▶ [Work request]: Print the first line of the data below and every one after it, through the line containing "start-h: hours from", exactly as written.

+---+
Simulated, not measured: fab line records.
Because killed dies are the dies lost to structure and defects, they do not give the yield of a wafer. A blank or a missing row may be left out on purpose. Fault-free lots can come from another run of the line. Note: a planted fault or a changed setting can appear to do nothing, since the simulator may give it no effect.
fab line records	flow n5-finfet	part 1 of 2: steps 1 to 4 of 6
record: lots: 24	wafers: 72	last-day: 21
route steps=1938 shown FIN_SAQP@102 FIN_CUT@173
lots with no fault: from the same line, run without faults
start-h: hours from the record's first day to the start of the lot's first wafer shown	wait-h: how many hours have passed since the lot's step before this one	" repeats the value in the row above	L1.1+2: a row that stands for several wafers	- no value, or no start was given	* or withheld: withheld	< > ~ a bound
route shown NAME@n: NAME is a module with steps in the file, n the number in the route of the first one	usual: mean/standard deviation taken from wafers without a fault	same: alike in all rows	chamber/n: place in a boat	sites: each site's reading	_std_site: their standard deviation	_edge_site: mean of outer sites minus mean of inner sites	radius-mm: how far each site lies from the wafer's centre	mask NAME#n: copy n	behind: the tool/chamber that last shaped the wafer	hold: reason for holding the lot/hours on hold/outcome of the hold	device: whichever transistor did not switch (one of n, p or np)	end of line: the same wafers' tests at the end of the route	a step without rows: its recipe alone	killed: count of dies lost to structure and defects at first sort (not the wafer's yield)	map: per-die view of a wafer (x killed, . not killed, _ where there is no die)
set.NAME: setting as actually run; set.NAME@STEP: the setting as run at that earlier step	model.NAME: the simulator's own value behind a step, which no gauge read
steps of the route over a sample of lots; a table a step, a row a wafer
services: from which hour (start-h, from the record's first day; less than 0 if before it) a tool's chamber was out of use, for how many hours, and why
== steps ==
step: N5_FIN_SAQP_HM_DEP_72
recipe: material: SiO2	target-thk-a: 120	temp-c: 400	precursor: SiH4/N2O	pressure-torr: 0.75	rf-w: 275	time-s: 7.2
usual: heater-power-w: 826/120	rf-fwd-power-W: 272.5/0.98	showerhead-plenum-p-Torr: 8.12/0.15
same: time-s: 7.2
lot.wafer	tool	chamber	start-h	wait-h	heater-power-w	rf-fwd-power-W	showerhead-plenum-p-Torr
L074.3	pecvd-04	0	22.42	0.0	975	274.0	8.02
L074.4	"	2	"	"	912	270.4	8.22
+---+

▶ [Task solution]:
Simulated, not measured: fab line records.
Because killed dies are the dies lost to structure and defects, they do not give the yield of a wafer. A blank or a missing row may be left out on purpose. Fault-free lots can come from another run of the line. Note: a planted fault or a changed setting can appear to do nothing, since the simulator may give it no effect.
fab line records	flow n5-finfet	part 1 of 2: steps 1 to 4 of 6
record: lots: 24	wafers: 72	last-day: 21
route steps=1938 shown FIN_SAQP@102 FIN_CUT@173
lots with no fault: from the same line, run without faults
start-h: hours from the record's first day to the start of the lot's first wafer shown	wait-h: how many hours have passed since the lot's step before this one	" repeats the value in the row above	L1.1+2: a row that stands for several wafers	- no value, or no start was given	* or withheld: withheld	< > ~ a bound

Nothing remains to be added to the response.